» **STORED DATA**
◇ ◇ ◇ ◇

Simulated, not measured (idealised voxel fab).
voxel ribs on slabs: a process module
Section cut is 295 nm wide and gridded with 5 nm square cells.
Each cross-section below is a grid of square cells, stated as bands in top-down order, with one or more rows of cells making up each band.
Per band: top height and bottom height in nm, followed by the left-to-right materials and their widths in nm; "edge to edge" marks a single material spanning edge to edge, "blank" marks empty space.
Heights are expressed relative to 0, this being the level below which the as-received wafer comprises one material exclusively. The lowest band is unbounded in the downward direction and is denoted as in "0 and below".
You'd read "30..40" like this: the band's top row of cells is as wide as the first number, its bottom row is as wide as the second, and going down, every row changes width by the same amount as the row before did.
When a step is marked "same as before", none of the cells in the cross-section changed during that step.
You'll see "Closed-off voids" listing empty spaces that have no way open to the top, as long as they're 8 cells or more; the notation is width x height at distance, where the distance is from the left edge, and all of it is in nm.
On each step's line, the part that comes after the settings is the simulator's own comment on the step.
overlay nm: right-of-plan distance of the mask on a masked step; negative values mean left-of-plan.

◇ ◇ ◇ ◇

» **EXERCISE**
Return the whole listing above verbatim.

» **EXERCISE RESPONSE**
Simulated, not measured (idealised voxel fab).
voxel ribs on slabs: a process module
Section cut is 295 nm wide and gridded with 5 nm square cells.
Each cross-section below is a grid of square cells, stated as bands in top-down order, with one or more rows of cells making up each band.
Per band: top height and bottom height in nm, followed by the left-to-right materials and their widths in nm; "edge to edge" marks a single material spanning edge to edge, "blank" marks empty space.
Heights are expressed relative to 0, this being the level below which the as-received wafer comprises one material exclusively. The lowest band is unbounded in the downward direction and is denoted as in "0 and below".
You'd read "30..40" like this: the band's top row of cells is as wide as the first number, its bottom row is as wide as the second, and going down, every row changes width by the same amount as the row before did.
When a step is marked "same as before", none of the cells in the cross-section changed during that step.
You'll see "Closed-off voids" listing empty spaces that have no way open to the top, as long as they're 8 cells or more; the notation is width x height at distance, where the distance is from the left edge, and all of it is in nm.
On each step's line, the part that comes after the settings is the simulator's own comment on the step.
overlay nm: right-of-plan distance of the mask on a masked step; negative values mean left-of-plan.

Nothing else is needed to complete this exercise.